**Recorded data**.
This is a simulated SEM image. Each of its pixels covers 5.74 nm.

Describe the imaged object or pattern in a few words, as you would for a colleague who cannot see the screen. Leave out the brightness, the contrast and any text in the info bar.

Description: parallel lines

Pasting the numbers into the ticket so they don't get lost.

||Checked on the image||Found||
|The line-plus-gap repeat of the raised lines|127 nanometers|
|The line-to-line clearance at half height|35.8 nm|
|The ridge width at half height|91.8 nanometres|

**Work item**.
Your response must repeat all of the material above exactly.

**Problem solution**.
This is a simulated SEM image. Each of its pixels covers 5.74 nm.

Describe the imaged object or pattern in a few words, as you would for a colleague who cannot see the screen. Leave out the brightness, the contrast and any text in the info bar.

Description: parallel lines

Pasting the numbers into the ticket so they don't get lost.

||Checked on the image||Found||
|The line-plus-gap repeat of the raised lines|127 nanometers|
|The line-to-line clearance at half height|35.8 nm|
|The ridge width at half height|91.8 nanometres|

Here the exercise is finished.